Work order — Would you reproduce the entries that follow exactly as they appear?

Given records —
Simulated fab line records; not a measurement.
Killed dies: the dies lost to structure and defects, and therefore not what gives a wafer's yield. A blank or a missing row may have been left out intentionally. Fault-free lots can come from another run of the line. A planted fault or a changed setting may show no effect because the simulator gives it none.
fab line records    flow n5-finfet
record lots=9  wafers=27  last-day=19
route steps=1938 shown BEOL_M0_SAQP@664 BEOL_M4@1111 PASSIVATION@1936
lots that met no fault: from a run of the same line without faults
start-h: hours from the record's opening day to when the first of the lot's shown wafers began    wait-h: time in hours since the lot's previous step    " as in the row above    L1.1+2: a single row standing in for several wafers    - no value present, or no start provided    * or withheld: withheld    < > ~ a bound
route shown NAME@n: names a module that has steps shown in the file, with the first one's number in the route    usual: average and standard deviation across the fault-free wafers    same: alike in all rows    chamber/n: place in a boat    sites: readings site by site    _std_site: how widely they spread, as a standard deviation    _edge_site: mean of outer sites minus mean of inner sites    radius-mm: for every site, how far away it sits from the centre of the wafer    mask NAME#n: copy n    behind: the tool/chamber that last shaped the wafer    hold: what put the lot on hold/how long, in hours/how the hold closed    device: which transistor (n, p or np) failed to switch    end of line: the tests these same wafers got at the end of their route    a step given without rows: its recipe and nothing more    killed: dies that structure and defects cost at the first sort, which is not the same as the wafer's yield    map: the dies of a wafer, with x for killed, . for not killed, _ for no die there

Expected answer —
Simulated fab line records; not a measurement.
Killed dies: the dies lost to structure and defects, and therefore not what gives a wafer's yield. A blank or a missing row may have been left out intentionally. Fault-free lots can come from another run of the line. A planted fault or a changed setting may show no effect because the simulator gives it none.
fab line records    flow n5-finfet
record lots=9  wafers=27  last-day=19
route steps=1938 shown BEOL_M0_SAQP@664 BEOL_M4@1111 PASSIVATION@1936
lots that met no fault: from a run of the same line without faults
start-h: hours from the record's opening day to when the first of the lot's shown wafers began    wait-h: time in hours since the lot's previous step    " as in the row above    L1.1+2: a single row standing in for several wafers    - no value present, or no start provided    * or withheld: withheld    < > ~ a bound
route shown NAME@n: names a module that has steps shown in the file, with the first one's number in the route    usual: average and standard deviation across the fault-free wafers    same: alike in all rows    chamber/n: place in a boat    sites: readings site by site    _std_site: how widely they spread, as a standard deviation    _edge_site: mean of outer sites minus mean of inner sites    radius-mm: for every site, how far away it sits from the centre of the wafer    mask NAME#n: copy n    behind: the tool/chamber that last shaped the wafer    hold: what put the lot on hold/how long, in hours/how the hold closed    device: which transistor (n, p or np) failed to switch    end of line: the tests these same wafers got at the end of their route    a step given without rows: its recipe and nothing more    killed: dies that structure and defects cost at the first sort, which is not the same as the wafer's yield    map: the dies of a wafer, with x for killed, . for not killed, _ for no die there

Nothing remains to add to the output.